DATA EXCERPTS:

● ● ● ● ● ● ●

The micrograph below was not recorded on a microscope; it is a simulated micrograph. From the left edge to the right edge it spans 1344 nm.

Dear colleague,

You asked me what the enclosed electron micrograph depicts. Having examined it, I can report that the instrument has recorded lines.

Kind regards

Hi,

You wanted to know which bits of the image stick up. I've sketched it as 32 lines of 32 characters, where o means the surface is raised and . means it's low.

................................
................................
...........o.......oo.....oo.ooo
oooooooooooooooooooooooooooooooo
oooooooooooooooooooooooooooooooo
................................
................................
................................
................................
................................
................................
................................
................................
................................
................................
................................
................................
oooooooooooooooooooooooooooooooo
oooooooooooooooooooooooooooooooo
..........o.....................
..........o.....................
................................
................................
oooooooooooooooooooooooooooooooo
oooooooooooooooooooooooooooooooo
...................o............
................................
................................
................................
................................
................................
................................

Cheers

● ● ● ● ● ● ●

WORK TASK: Return each line of the data exactly as written above.

ANSWER BOX:
The micrograph below was not recorded on a microscope; it is a simulated micrograph. From the left edge to the right edge it spans 1344 nm.

Dear colleague,

You asked me what the enclosed electron micrograph depicts. Having examined it, I can report that the instrument has recorded lines.

Kind regards

Hi,

You wanted to know which bits of the image stick up. I've sketched it as 32 lines of 32 characters, where o means the surface is raised and . means it's low.

................................
................................
...........o.......oo.....oo.ooo
oooooooooooooooooooooooooooooooo
oooooooooooooooooooooooooooooooo
................................
................................
................................
................................
................................
................................
................................
................................
................................
................................
................................
................................
oooooooooooooooooooooooooooooooo
oooooooooooooooooooooooooooooooo
..........o.....................
..........o.....................
................................
................................
oooooooooooooooooooooooooooooooo
oooooooooooooooooooooooooooooooo
...................o............
................................
................................
................................
................................
................................
................................

Cheers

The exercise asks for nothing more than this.